All of the data below should be returned exactly.

# # # # #

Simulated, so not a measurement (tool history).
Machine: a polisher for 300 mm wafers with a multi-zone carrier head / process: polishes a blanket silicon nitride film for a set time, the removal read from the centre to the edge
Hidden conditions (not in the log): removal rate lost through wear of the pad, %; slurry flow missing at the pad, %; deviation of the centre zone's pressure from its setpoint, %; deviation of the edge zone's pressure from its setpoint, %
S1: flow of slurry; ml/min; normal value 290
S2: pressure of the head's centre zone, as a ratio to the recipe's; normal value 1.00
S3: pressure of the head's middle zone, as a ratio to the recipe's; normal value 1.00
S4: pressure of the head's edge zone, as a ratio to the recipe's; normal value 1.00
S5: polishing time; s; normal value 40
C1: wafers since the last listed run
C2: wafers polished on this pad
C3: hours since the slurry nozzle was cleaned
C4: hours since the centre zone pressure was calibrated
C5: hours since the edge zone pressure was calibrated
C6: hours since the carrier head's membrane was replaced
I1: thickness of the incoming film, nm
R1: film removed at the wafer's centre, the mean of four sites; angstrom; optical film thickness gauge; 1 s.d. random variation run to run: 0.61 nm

# # # # #

Answer space:
Simulated, so not a measurement (tool history).
Machine: a polisher for 300 mm wafers with a multi-zone carrier head / process: polishes a blanket silicon nitride film for a set time, the removal read from the centre to the edge
Hidden conditions (not in the log): removal rate lost through wear of the pad, %; slurry flow missing at the pad, %; deviation of the centre zone's pressure from its setpoint, %; deviation of the edge zone's pressure from its setpoint, %
S1: flow of slurry; ml/min; normal value 290
S2: pressure of the head's centre zone, as a ratio to the recipe's; normal value 1.00
S3: pressure of the head's middle zone, as a ratio to the recipe's; normal value 1.00
S4: pressure of the head's edge zone, as a ratio to the recipe's; normal value 1.00
S5: polishing time; s; normal value 40
C1: wafers since the last listed run
C2: wafers polished on this pad
C3: hours since the slurry nozzle was cleaned
C4: hours since the centre zone pressure was calibrated
C5: hours since the edge zone pressure was calibrated
C6: hours since the carrier head's membrane was replaced
I1: thickness of the incoming film, nm
R1: film removed at the wafer's centre, the mean of four sites; angstrom; optical film thickness gauge; 1 s.d. random variation run to run: 0.61 nm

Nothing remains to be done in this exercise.